# [Extracted data]
--------------------

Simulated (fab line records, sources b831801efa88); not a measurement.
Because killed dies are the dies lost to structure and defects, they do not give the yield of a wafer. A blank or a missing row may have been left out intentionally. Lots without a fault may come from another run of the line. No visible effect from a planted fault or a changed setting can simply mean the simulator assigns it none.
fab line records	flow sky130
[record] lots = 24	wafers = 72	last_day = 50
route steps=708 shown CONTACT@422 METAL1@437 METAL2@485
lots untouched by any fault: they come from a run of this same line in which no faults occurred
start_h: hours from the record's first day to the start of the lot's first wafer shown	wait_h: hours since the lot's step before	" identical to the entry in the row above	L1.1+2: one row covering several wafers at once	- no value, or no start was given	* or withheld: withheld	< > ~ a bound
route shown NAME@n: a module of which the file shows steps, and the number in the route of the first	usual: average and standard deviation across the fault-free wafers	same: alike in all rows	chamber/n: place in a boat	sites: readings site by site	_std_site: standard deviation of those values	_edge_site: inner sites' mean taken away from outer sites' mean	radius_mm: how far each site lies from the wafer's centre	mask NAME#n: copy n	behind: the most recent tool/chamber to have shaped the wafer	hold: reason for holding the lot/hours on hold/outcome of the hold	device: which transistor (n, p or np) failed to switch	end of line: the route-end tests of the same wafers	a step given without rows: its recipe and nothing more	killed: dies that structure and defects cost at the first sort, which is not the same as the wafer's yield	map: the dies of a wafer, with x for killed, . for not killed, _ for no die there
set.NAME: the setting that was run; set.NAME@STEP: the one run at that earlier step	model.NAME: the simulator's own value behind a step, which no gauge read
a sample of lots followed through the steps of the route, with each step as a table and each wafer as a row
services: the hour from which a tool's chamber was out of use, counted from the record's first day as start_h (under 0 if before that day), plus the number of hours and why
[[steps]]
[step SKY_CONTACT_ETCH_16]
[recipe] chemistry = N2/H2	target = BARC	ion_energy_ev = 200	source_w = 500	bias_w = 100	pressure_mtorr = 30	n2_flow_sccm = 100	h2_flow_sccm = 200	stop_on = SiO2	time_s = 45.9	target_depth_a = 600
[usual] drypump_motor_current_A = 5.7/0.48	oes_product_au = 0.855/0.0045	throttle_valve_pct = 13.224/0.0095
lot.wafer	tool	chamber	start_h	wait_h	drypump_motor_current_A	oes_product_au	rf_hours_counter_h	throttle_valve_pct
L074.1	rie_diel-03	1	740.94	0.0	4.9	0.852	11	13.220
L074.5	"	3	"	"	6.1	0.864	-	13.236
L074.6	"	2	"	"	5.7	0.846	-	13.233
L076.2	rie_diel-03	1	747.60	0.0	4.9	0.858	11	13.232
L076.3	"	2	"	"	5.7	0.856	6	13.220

--------------------

# [Exercise]
Set down exactly the lines of the data above, beginning with the line that has "Because killed dies" and ending with the line that has "route steps=708 shown", and no others.

# [Written response]
Because killed dies are the dies lost to structure and defects, they do not give the yield of a wafer. A blank or a missing row may have been left out intentionally. Lots without a fault may come from another run of the line. No visible effect from a planted fault or a changed setting can simply mean the simulator assigns it none.
fab line records	flow sky130
[record] lots = 24	wafers = 72	last_day = 50
route steps=708 shown CONTACT@422 METAL1@437 METAL2@485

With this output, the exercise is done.